# Exercise data
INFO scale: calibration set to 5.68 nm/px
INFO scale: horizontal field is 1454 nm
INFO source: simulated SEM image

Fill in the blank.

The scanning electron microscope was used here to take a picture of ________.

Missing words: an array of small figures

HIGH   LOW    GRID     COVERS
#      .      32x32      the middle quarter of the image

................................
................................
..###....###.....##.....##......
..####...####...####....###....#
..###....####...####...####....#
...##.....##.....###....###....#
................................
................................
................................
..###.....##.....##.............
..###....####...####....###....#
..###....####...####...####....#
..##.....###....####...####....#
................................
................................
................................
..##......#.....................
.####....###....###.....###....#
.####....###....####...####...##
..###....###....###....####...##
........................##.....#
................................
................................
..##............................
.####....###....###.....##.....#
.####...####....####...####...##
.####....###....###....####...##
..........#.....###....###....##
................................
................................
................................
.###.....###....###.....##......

# Activity
Set every entry down once more, exactly as written above.

# Task result
INFO scale: calibration set to 5.68 nm/px
INFO scale: horizontal field is 1454 nm
INFO source: simulated SEM image

Fill in the blank.

The scanning electron microscope was used here to take a picture of ________.

Missing words: an array of small figures

HIGH   LOW    GRID     COVERS
#      .      32x32      the middle quarter of the image

................................
................................
..###....###.....##.....##......
..####...####...####....###....#
..###....####...####...####....#
...##.....##.....###....###....#
................................
................................
................................
..###.....##.....##.............
..###....####...####....###....#
..###....####...####...####....#
..##.....###....####...####....#
................................
................................
................................
..##......#.....................
.####....###....###.....###....#
.####....###....####...####...##
..###....###....###....####...##
........................##.....#
................................
................................
..##............................
.####....###....###.....##.....#
.####...####....####...####...##
.####....###....###....####...##
..........#.....###....###....##
................................
................................
................................
.###.....###....###.....##......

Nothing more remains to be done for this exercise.